*Assigned task*: Reproduce the records word for word, from the first line to the line containing "Kind regards".

───── Dataset

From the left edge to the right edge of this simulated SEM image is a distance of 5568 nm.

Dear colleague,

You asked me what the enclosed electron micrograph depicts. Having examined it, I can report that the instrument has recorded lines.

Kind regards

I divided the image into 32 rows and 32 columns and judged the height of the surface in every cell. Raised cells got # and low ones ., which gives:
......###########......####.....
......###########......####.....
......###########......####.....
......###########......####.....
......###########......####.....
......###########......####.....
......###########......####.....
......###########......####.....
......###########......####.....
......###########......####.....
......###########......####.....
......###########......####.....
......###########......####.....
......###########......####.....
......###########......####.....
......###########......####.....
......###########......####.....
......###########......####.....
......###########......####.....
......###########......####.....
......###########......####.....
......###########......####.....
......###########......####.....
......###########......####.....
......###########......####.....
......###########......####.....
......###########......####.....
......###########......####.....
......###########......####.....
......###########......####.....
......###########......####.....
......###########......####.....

──────────

*Solution*:
From the left edge to the right edge of this simulated SEM image is a distance of 5568 nm.

Dear colleague,

You asked me what the enclosed electron micrograph depicts. Having examined it, I can report that the instrument has recorded lines.

Kind regards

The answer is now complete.